### Work request:
After locating the line with "Measurement units: thickness_nm in nm" in the data that follows, return it and every later line exactly, up to and including the line with "The log's first 31 runs aren't shown.".

=======

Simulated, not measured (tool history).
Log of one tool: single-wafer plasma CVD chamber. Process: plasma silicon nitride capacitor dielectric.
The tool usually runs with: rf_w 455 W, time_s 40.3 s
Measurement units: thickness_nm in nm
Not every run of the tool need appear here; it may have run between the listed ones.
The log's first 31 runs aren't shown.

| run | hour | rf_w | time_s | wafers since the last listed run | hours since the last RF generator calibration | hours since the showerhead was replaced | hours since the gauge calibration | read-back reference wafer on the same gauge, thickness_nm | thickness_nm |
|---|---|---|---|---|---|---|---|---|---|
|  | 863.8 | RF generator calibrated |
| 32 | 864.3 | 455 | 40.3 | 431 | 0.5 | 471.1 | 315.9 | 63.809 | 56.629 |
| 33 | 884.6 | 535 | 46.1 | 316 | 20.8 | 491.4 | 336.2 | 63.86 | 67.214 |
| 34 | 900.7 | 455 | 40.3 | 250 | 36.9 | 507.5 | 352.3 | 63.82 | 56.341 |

=======

### Task answer:
Measurement units: thickness_nm in nm
Not every run of the tool need appear here; it may have run between the listed ones.
The log's first 31 runs aren't shown.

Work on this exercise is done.